● **Task item**:
The whole listing is to be reproduced exactly as given.

● **Study material**:
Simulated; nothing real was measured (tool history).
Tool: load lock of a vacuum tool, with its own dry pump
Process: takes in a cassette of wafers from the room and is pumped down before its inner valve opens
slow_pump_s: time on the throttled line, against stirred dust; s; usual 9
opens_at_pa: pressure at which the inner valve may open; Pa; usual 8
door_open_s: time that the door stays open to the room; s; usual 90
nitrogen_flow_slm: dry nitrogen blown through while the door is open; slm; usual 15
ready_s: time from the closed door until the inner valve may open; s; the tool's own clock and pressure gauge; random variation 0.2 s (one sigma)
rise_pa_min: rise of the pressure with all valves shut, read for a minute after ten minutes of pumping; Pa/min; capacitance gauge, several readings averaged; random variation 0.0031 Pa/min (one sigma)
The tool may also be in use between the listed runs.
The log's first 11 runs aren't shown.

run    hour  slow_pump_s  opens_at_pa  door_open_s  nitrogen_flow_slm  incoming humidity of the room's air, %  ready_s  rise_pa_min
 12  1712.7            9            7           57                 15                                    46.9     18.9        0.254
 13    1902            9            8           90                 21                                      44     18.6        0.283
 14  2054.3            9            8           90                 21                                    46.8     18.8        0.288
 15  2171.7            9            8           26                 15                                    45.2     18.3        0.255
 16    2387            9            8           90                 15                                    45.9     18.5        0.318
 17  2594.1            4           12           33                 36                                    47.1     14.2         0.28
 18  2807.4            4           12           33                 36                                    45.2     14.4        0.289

● **Response box**:
Simulated; nothing real was measured (tool history).
Tool: load lock of a vacuum tool, with its own dry pump
Process: takes in a cassette of wafers from the room and is pumped down before its inner valve opens
slow_pump_s: time on the throttled line, against stirred dust; s; usual 9
opens_at_pa: pressure at which the inner valve may open; Pa; usual 8
door_open_s: time that the door stays open to the room; s; usual 90
nitrogen_flow_slm: dry nitrogen blown through while the door is open; slm; usual 15
ready_s: time from the closed door until the inner valve may open; s; the tool's own clock and pressure gauge; random variation 0.2 s (one sigma)
rise_pa_min: rise of the pressure with all valves shut, read for a minute after ten minutes of pumping; Pa/min; capacitance gauge, several readings averaged; random variation 0.0031 Pa/min (one sigma)
The tool may also be in use between the listed runs.
The log's first 11 runs aren't shown.

run    hour  slow_pump_s  opens_at_pa  door_open_s  nitrogen_flow_slm  incoming humidity of the room's air, %  ready_s  rise_pa_min
 12  1712.7            9            7           57                 15                                    46.9     18.9        0.254
 13    1902            9            8           90                 21                                      44     18.6        0.283
 14  2054.3            9            8           90                 21                                    46.8     18.8        0.288
 15  2171.7            9            8           26                 15                                    45.2     18.3        0.255
 16    2387            9            8           90                 15                                    45.9     18.5        0.318
 17  2594.1            4           12           33                 36                                    47.1     14.2         0.28
 18  2807.4            4           12           33                 36                                    45.2     14.4        0.289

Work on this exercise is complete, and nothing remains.